- BRIEF -
Beginning with the first line of the data below, set down each line exactly through the line that contains "- N5_PASSIVATION_PEB_42".

- EXTRACTED RECORDS -
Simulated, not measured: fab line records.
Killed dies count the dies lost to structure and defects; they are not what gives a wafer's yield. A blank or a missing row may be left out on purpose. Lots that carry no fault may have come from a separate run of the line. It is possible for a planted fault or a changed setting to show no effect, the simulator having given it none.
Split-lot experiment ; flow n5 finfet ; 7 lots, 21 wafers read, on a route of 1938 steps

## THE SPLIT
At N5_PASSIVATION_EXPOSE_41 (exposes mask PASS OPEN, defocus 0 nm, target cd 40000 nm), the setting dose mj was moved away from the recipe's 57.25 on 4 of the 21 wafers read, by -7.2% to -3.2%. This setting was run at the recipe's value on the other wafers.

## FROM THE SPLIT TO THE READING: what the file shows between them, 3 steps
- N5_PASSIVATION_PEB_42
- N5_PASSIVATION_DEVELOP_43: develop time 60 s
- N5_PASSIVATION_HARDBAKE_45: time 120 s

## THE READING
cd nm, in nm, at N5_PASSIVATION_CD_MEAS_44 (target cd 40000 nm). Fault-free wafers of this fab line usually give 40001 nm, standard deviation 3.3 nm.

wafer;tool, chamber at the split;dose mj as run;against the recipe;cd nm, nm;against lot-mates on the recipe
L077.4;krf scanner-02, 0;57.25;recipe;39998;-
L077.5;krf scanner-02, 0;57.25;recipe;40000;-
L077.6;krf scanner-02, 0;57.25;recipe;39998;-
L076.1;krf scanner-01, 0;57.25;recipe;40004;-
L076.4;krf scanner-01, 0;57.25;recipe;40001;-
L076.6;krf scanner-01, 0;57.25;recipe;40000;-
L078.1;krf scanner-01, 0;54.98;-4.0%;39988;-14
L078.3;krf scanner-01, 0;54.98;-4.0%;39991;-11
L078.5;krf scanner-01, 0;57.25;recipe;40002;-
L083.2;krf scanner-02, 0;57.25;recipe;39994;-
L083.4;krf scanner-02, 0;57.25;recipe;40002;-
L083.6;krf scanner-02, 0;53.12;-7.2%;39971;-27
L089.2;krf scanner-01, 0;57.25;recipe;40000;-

- RESPONSE AREA -
Simulated, not measured: fab line records.
Killed dies count the dies lost to structure and defects; they are not what gives a wafer's yield. A blank or a missing row may be left out on purpose. Lots that carry no fault may have come from a separate run of the line. It is possible for a planted fault or a changed setting to show no effect, the simulator having given it none.
Split-lot experiment ; flow n5 finfet ; 7 lots, 21 wafers read, on a route of 1938 steps

## THE SPLIT
At N5_PASSIVATION_EXPOSE_41 (exposes mask PASS OPEN, defocus 0 nm, target cd 40000 nm), the setting dose mj was moved away from the recipe's 57.25 on 4 of the 21 wafers read, by -7.2% to -3.2%. This setting was run at the recipe's value on the other wafers.

## FROM THE SPLIT TO THE READING: what the file shows between them, 3 steps
- N5_PASSIVATION_PEB_42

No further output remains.